_ASSIGNED TASK_
Give back the data in full, with every line exact.

*** EXTRACTED RECORDS ***
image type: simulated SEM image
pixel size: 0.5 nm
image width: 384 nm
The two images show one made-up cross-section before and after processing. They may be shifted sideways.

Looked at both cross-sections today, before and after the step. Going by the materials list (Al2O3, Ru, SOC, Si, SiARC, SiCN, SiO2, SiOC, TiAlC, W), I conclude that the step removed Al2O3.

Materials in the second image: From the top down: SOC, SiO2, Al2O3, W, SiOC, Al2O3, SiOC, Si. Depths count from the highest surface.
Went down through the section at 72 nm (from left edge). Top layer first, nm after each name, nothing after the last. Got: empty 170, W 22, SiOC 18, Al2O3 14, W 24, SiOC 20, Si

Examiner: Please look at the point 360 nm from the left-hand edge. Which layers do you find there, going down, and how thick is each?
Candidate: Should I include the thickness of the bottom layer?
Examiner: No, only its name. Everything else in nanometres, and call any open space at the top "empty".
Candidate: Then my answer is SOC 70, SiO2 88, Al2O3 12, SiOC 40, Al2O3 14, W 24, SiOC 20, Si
*** End of EXTRACTED RECORDS ***

_ANSWER SPACE_
image type: simulated SEM image
pixel size: 0.5 nm
image width: 384 nm
The two images show one made-up cross-section before and after processing. They may be shifted sideways.

Looked at both cross-sections today, before and after the step. Going by the materials list (Al2O3, Ru, SOC, Si, SiARC, SiCN, SiO2, SiOC, TiAlC, W), I conclude that the step removed Al2O3.

Materials in the second image: From the top down: SOC, SiO2, Al2O3, W, SiOC, Al2O3, SiOC, Si. Depths count from the highest surface.
Went down through the section at 72 nm (from left edge). Top layer first, nm after each name, nothing after the last. Got: empty 170, W 22, SiOC 18, Al2O3 14, W 24, SiOC 20, Si

Examiner: Please look at the point 360 nm from the left-hand edge. Which layers do you find there, going down, and how thick is each?
Candidate: Should I include the thickness of the bottom layer?
Examiner: No, only its name. Everything else in nanometres, and call any open space at the top "empty".
Candidate: Then my answer is SOC 70, SiO2 88, Al2O3 12, SiOC 40, Al2O3 14, W 24, SiOC 20, Si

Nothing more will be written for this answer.